* WORK ITEM *
Output exactly, with nothing added, the entries from the first line through the line with "Solution. The micrograph depicts lines.".

* ENTRIES SHOWN *
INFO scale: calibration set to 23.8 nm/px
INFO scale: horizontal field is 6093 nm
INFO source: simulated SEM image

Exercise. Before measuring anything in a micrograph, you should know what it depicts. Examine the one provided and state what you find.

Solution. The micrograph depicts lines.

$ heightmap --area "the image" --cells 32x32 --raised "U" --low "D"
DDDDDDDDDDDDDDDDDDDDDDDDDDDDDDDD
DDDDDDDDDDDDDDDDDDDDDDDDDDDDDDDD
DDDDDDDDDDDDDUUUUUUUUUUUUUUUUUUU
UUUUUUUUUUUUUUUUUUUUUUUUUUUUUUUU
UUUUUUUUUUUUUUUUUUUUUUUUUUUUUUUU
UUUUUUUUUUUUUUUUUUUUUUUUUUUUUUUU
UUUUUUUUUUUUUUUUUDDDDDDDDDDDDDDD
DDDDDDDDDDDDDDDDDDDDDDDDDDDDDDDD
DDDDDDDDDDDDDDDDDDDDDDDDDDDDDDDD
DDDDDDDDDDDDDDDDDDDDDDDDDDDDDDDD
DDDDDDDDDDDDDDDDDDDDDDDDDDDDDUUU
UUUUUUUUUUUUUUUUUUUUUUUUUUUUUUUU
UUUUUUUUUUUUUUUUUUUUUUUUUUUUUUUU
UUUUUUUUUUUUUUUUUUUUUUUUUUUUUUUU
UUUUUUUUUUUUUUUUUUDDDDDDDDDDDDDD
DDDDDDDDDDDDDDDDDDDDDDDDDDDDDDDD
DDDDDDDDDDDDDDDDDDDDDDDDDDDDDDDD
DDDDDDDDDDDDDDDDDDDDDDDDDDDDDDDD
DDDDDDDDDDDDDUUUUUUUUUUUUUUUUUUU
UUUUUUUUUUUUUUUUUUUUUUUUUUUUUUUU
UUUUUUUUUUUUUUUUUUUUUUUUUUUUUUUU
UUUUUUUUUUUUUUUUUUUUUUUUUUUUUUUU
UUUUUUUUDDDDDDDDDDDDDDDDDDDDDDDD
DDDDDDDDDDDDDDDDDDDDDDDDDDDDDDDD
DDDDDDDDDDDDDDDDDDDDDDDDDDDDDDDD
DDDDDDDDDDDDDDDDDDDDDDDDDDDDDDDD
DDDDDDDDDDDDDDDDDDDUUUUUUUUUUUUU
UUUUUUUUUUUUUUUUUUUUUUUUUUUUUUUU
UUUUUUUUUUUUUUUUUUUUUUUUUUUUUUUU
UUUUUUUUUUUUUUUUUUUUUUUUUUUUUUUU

* ANSWER SECTION *
INFO scale: calibration set to 23.8 nm/px
INFO scale: horizontal field is 6093 nm
INFO source: simulated SEM image

Exercise. Before measuring anything in a micrograph, you should know what it depicts. Examine the one provided and state what you find.

Solution. The micrograph depicts lines.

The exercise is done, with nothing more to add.